### REQUIREMENT
Return, exactly and in full, the lines of the records below starting at the one with "Killed dies count" and ending at the one with "start_h: hours from", and no other lines.

### SUPPLIED RECORDS
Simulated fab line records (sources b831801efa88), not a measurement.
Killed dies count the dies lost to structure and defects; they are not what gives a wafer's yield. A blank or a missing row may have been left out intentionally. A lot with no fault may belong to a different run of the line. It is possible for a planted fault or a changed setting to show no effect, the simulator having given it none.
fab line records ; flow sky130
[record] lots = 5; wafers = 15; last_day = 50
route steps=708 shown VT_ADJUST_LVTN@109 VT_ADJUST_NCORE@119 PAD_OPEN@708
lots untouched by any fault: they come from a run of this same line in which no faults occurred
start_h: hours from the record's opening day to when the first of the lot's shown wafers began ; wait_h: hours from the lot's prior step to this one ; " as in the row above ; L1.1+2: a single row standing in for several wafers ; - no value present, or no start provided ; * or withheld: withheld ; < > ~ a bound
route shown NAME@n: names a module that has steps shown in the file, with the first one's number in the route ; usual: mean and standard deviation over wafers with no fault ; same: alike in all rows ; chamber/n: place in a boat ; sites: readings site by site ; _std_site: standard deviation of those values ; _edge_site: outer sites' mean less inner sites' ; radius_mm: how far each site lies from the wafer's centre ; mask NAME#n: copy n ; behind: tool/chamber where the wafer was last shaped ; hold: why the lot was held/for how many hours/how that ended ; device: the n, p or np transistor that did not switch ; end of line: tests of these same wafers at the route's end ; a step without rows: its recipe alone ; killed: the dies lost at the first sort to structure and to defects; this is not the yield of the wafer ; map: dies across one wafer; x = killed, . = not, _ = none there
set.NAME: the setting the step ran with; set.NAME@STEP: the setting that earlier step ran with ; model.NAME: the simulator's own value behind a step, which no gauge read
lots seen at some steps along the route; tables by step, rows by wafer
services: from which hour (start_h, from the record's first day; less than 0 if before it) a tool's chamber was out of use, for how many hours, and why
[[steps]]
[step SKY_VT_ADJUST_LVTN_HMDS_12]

### EXPECTED ANSWER
Killed dies count the dies lost to structure and defects; they are not what gives a wafer's yield. A blank or a missing row may have been left out intentionally. A lot with no fault may belong to a different run of the line. It is possible for a planted fault or a changed setting to show no effect, the simulator having given it none.
fab line records ; flow sky130
[record] lots = 5; wafers = 15; last_day = 50
route steps=708 shown VT_ADJUST_LVTN@109 VT_ADJUST_NCORE@119 PAD_OPEN@708
lots untouched by any fault: they come from a run of this same line in which no faults occurred
start_h: hours from the record's opening day to when the first of the lot's shown wafers began ; wait_h: hours from the lot's prior step to this one ; " as in the row above ; L1.1+2: a single row standing in for several wafers ; - no value present, or no start provided ; * or withheld: withheld ; < > ~ a bound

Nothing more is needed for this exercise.